■ **WORK ITEM**
The answer must be an exact copy of every record.

■ **SUPPLIED MATERIAL**
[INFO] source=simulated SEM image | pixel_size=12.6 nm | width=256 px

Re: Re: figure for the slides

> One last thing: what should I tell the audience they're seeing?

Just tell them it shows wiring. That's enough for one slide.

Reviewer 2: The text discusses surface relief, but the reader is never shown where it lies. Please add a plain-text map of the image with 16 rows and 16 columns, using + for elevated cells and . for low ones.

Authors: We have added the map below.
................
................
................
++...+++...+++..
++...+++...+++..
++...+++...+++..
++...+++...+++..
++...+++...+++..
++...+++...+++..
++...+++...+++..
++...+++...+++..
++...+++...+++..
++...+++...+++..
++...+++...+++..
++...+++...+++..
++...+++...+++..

■ **YOUR SOLUTION**
[INFO] source=simulated SEM image | pixel_size=12.6 nm | width=256 px

Re: Re: figure for the slides

> One last thing: what should I tell the audience they're seeing?

Just tell them it shows wiring. That's enough for one slide.

Reviewer 2: The text discusses surface relief, but the reader is never shown where it lies. Please add a plain-text map of the image with 16 rows and 16 columns, using + for elevated cells and . for low ones.

Authors: We have added the map below.
................
................
................
++...+++...+++..
++...+++...+++..
++...+++...+++..
++...+++...+++..
++...+++...+++..
++...+++...+++..
++...+++...+++..
++...+++...+++..
++...+++...+++..
++...+++...+++..
++...+++...+++..
++...+++...+++..
++...+++...+++..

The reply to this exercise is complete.